Task item: Your answer should contain every line of the records, transcribed word for word.

Extracted information:
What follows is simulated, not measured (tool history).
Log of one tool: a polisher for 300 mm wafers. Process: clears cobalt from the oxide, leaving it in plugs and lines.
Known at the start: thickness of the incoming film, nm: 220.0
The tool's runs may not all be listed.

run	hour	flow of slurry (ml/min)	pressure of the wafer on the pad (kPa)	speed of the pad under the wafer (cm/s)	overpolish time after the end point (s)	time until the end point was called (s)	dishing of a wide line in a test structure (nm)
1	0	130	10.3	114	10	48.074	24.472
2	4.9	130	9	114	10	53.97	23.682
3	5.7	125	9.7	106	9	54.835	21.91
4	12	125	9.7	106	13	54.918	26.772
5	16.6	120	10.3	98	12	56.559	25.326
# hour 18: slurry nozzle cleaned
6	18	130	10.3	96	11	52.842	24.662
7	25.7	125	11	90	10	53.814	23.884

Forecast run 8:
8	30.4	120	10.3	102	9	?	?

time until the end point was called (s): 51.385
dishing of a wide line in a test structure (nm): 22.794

Exercise solution:
What follows is simulated, not measured (tool history).
Log of one tool: a polisher for 300 mm wafers. Process: clears cobalt from the oxide, leaving it in plugs and lines.
Known at the start: thickness of the incoming film, nm: 220.0
The tool's runs may not all be listed.

run	hour	flow of slurry (ml/min)	pressure of the wafer on the pad (kPa)	speed of the pad under the wafer (cm/s)	overpolish time after the end point (s)	time until the end point was called (s)	dishing of a wide line in a test structure (nm)
1	0	130	10.3	114	10	48.074	24.472
2	4.9	130	9	114	10	53.97	23.682
3	5.7	125	9.7	106	9	54.835	21.91
4	12	125	9.7	106	13	54.918	26.772
5	16.6	120	10.3	98	12	56.559	25.326
# hour 18: slurry nozzle cleaned
6	18	130	10.3	96	11	52.842	24.662
7	25.7	125	11	90	10	53.814	23.884

Forecast run 8:
8	30.4	120	10.3	102	9	?	?

time until the end point was called (s): 51.385
dishing of a wide line in a test structure (nm): 22.794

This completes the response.